- Supplied material
+--

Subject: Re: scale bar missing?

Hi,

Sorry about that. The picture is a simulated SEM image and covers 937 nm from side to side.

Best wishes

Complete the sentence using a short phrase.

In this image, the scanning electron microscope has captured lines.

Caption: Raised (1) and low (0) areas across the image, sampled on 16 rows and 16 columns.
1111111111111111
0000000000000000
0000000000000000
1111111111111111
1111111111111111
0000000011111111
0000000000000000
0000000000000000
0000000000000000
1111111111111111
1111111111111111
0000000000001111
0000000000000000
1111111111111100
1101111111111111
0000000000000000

+--

- Work task
Transcribe each record exactly as it is written above.

- Exercise response
Subject: Re: scale bar missing?

Hi,

Sorry about that. The picture is a simulated SEM image and covers 937 nm from side to side.

Best wishes

Complete the sentence using a short phrase.

In this image, the scanning electron microscope has captured lines.

Caption: Raised (1) and low (0) areas across the image, sampled on 16 rows and 16 columns.
1111111111111111
0000000000000000
0000000000000000
1111111111111111
1111111111111111
0000000011111111
0000000000000000
0000000000000000
0000000000000000
1111111111111111
1111111111111111
0000000000001111
0000000000000000
1111111111111100
1101111111111111
0000000000000000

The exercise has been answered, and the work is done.